**Required action:**
Word for word, repeat each line of the listing below.

::::::::

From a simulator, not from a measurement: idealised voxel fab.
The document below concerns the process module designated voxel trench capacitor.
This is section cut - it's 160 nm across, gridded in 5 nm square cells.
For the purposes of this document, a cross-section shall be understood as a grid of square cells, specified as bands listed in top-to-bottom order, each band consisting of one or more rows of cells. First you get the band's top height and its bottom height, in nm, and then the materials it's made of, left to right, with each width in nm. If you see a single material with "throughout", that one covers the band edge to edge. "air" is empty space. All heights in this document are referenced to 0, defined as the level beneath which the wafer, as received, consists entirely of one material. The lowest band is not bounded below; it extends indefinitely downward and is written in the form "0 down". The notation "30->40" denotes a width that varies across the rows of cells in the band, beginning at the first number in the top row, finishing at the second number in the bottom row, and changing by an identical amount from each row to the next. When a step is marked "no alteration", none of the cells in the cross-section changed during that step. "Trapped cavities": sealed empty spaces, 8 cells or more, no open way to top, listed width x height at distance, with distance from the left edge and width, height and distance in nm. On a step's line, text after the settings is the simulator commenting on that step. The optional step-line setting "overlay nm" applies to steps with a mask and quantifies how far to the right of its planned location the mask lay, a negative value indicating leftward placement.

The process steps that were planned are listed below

::::::::

**Task solution:**
From a simulator, not from a measurement: idealised voxel fab.
The document below concerns the process module designated voxel trench capacitor.
This is section cut - it's 160 nm across, gridded in 5 nm square cells.
For the purposes of this document, a cross-section shall be understood as a grid of square cells, specified as bands listed in top-to-bottom order, each band consisting of one or more rows of cells. First you get the band's top height and its bottom height, in nm, and then the materials it's made of, left to right, with each width in nm. If you see a single material with "throughout", that one covers the band edge to edge. "air" is empty space. All heights in this document are referenced to 0, defined as the level beneath which the wafer, as received, consists entirely of one material. The lowest band is not bounded below; it extends indefinitely downward and is written in the form "0 down". The notation "30->40" denotes a width that varies across the rows of cells in the band, beginning at the first number in the top row, finishing at the second number in the bottom row, and changing by an identical amount from each row to the next. When a step is marked "no alteration", none of the cells in the cross-section changed during that step. "Trapped cavities": sealed empty spaces, 8 cells or more, no open way to top, listed width x height at distance, with distance from the left edge and width, height and distance in nm. On a step's line, text after the settings is the simulator commenting on that step. The optional step-line setting "overlay nm" applies to steps with a mask and quantifies how far to the right of its planned location the mask lay, a negative value indicating leftward placement.

The process steps that were planned are listed below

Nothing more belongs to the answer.